START Dataset records

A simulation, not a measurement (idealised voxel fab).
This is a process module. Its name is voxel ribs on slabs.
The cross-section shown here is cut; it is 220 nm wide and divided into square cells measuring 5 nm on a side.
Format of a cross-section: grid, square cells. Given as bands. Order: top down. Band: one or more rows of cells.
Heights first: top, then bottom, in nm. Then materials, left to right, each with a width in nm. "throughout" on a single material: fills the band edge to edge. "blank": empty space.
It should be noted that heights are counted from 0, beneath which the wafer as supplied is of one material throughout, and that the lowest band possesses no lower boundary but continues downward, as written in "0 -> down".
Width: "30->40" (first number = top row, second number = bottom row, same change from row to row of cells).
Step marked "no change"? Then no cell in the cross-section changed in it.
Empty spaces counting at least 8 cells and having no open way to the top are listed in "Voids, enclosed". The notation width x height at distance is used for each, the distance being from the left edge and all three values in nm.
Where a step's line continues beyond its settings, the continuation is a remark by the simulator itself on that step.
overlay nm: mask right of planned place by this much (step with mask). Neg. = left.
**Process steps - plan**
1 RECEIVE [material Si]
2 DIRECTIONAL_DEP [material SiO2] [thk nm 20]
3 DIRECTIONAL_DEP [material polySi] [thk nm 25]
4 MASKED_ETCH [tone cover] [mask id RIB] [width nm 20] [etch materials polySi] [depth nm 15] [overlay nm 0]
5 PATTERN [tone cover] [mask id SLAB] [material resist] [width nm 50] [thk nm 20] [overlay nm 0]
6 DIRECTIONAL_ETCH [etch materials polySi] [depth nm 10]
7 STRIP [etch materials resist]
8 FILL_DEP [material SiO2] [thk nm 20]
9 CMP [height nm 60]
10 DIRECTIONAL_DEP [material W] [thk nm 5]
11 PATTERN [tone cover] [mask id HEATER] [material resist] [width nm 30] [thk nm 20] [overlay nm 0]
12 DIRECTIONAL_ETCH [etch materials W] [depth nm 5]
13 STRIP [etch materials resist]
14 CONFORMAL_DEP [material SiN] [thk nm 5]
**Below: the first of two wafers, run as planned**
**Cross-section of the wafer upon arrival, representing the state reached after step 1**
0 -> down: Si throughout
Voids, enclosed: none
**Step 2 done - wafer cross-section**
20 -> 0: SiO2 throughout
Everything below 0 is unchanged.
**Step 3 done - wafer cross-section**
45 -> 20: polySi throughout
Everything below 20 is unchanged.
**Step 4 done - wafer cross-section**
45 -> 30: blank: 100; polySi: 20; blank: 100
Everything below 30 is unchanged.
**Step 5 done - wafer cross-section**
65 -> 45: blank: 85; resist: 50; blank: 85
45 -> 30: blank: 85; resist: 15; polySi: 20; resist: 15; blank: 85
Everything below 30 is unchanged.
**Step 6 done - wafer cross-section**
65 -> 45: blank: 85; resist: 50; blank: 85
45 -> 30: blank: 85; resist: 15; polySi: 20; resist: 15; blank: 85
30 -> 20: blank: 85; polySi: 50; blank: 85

END Dataset records

* [Task item]
Beginning at the first line of the records, retype exactly every line up to and including the one with "14 CONFORMAL_DEP [material SiN] [thk nm 5]".

* [Exercise result]
A simulation, not a measurement (idealised voxel fab).
This is a process module. Its name is voxel ribs on slabs.
The cross-section shown here is cut; it is 220 nm wide and divided into square cells measuring 5 nm on a side.
Format of a cross-section: grid, square cells. Given as bands. Order: top down. Band: one or more rows of cells.
Heights first: top, then bottom, in nm. Then materials, left to right, each with a width in nm. "throughout" on a single material: fills the band edge to edge. "blank": empty space.
It should be noted that heights are counted from 0, beneath which the wafer as supplied is of one material throughout, and that the lowest band possesses no lower boundary but continues downward, as written in "0 -> down".
Width: "30->40" (first number = top row, second number = bottom row, same change from row to row of cells).
Step marked "no change"? Then no cell in the cross-section changed in it.
Empty spaces counting at least 8 cells and having no open way to the top are listed in "Voids, enclosed". The notation width x height at distance is used for each, the distance being from the left edge and all three values in nm.
Where a step's line continues beyond its settings, the continuation is a remark by the simulator itself on that step.
overlay nm: mask right of planned place by this much (step with mask). Neg. = left.
**Process steps - plan**
1 RECEIVE [material Si]
2 DIRECTIONAL_DEP [material SiO2] [thk nm 20]
3 DIRECTIONAL_DEP [material polySi] [thk nm 25]
4 MASKED_ETCH [tone cover] [mask id RIB] [width nm 20] [etch materials polySi] [depth nm 15] [overlay nm 0]
5 PATTERN [tone cover] [mask id SLAB] [material resist] [width nm 50] [thk nm 20] [overlay nm 0]
6 DIRECTIONAL_ETCH [etch materials polySi] [depth nm 10]
7 STRIP [etch materials resist]
8 FILL_DEP [material SiO2] [thk nm 20]
9 CMP [height nm 60]
10 DIRECTIONAL_DEP [material W] [thk nm 5]
11 PATTERN [tone cover] [mask id HEATER] [material resist] [width nm 30] [thk nm 20] [overlay nm 0]
12 DIRECTIONAL_ETCH [etch materials W] [depth nm 5]
13 STRIP [etch materials resist]
14 CONFORMAL_DEP [material SiN] [thk nm 5]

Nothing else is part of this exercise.